-- Data to examine follows --

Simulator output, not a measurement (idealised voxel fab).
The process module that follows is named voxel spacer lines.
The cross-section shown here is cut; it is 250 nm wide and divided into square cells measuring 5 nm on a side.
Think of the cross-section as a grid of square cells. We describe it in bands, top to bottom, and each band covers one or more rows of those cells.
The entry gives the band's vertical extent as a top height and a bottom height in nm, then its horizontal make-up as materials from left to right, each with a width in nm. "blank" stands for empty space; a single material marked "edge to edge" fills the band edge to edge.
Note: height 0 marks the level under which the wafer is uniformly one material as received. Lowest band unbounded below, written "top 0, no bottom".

-- Data to examine concluded --

Assignment: Copy down every record, keeping each one exact.

Reply:
Simulator output, not a measurement (idealised voxel fab).
The process module that follows is named voxel spacer lines.
The cross-section shown here is cut; it is 250 nm wide and divided into square cells measuring 5 nm on a side.
Think of the cross-section as a grid of square cells. We describe it in bands, top to bottom, and each band covers one or more rows of those cells.
The entry gives the band's vertical extent as a top height and a bottom height in nm, then its horizontal make-up as materials from left to right, each with a width in nm. "blank" stands for empty space; a single material marked "edge to edge" fills the band edge to edge.
Note: height 0 marks the level under which the wafer is uniformly one material as received. Lowest band unbounded below, written "top 0, no bottom".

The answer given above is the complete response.